== Exercise ==
For the records that follow, please set down exactly the lines between the one holding "lots that met" and the one holding "start_h: hours from", inclusive, and only those.

::: Data listing
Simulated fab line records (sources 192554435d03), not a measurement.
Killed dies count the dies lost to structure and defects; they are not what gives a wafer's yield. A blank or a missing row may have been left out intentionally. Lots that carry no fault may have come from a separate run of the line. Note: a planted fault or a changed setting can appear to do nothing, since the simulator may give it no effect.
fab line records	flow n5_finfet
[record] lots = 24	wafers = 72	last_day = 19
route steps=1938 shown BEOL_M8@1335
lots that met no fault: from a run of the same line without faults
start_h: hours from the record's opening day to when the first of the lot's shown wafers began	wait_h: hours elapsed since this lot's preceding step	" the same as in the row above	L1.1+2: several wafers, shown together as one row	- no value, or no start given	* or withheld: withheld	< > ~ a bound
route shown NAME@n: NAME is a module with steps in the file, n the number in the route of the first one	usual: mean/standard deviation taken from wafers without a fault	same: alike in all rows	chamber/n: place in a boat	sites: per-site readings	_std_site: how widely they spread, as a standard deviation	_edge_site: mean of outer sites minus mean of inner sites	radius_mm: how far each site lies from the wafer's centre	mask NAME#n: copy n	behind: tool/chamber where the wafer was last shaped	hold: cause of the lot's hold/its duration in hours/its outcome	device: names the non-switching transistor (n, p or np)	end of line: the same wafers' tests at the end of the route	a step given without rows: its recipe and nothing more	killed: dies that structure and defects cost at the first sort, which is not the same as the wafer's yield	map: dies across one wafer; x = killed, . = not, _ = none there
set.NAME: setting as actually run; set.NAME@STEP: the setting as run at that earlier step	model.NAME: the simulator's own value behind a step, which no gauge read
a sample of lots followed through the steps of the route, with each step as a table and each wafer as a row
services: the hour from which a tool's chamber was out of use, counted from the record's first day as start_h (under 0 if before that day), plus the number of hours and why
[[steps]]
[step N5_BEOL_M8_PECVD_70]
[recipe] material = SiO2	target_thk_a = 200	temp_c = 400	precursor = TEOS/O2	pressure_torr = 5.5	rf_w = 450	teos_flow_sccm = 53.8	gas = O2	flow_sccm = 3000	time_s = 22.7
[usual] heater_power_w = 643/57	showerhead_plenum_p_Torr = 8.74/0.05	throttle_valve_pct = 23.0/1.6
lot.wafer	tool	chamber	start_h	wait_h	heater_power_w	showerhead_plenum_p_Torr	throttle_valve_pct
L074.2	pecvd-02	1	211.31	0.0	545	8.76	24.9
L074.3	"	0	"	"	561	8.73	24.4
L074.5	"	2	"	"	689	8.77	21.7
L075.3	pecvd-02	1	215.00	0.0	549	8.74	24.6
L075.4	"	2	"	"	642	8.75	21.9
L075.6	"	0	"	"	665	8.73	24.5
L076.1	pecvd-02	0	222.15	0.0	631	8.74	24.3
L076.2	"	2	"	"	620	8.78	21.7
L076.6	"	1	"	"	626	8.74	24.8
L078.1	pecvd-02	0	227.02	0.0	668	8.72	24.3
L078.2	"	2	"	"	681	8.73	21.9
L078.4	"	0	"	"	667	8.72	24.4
::::::

== Answer space ==
lots that met no fault: from a run of the same line without faults
start_h: hours from the record's opening day to when the first of the lot's shown wafers began	wait_h: hours elapsed since this lot's preceding step	" the same as in the row above	L1.1+2: several wafers, shown together as one row	- no value, or no start given	* or withheld: withheld	< > ~ a bound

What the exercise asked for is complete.